§ Action item
Start the output with the opening line of the listing below and continue, reproducing each line exactly, up to and including the line that contains "Run 1, hour".

══════

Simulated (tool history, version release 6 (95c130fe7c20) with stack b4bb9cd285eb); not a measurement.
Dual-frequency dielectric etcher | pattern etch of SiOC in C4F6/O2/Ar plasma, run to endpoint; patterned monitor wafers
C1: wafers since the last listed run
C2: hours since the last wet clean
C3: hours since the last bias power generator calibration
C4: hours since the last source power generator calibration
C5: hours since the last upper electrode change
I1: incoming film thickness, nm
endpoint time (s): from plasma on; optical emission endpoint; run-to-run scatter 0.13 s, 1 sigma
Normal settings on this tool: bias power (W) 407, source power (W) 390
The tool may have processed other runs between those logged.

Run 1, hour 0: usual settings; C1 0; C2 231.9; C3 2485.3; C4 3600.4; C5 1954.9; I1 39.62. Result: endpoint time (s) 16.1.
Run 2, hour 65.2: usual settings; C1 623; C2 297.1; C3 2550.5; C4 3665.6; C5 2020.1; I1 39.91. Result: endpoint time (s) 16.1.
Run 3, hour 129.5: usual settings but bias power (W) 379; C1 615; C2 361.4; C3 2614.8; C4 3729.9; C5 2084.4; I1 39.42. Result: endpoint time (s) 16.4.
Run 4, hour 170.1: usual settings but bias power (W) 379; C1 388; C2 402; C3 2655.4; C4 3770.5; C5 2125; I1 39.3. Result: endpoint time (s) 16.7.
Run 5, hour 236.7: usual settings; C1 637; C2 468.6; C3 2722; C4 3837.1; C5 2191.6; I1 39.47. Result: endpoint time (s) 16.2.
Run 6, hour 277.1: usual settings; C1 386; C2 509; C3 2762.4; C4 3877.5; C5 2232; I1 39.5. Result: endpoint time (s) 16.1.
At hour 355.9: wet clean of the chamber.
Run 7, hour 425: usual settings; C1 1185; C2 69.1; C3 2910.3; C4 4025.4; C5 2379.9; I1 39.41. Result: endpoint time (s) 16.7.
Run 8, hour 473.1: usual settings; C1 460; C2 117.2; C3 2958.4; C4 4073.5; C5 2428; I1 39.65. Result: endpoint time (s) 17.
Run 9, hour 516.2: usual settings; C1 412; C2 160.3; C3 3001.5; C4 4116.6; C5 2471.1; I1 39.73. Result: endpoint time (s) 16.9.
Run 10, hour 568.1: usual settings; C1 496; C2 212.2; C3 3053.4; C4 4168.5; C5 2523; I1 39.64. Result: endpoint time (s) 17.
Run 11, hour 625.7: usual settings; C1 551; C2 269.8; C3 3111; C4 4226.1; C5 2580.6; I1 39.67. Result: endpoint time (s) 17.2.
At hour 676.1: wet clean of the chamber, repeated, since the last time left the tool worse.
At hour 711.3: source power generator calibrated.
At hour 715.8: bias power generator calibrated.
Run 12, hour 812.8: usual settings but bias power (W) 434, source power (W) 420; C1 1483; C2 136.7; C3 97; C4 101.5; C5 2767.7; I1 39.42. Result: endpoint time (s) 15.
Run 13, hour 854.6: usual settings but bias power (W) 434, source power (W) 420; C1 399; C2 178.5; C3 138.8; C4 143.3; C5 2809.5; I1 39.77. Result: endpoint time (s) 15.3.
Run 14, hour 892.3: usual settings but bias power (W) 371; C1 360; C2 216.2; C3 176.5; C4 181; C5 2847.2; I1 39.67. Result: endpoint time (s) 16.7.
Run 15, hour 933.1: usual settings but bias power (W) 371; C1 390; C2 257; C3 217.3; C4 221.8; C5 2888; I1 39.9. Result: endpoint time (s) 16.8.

══════

§ Task answer
Simulated (tool history, version release 6 (95c130fe7c20) with stack b4bb9cd285eb); not a measurement.
Dual-frequency dielectric etcher | pattern etch of SiOC in C4F6/O2/Ar plasma, run to endpoint; patterned monitor wafers
C1: wafers since the last listed run
C2: hours since the last wet clean
C3: hours since the last bias power generator calibration
C4: hours since the last source power generator calibration
C5: hours since the last upper electrode change
I1: incoming film thickness, nm
endpoint time (s): from plasma on; optical emission endpoint; run-to-run scatter 0.13 s, 1 sigma
Normal settings on this tool: bias power (W) 407, source power (W) 390
The tool may have processed other runs between those logged.

Run 1, hour 0: usual settings; C1 0; C2 231.9; C3 2485.3; C4 3600.4; C5 1954.9; I1 39.62. Result: endpoint time (s) 16.1.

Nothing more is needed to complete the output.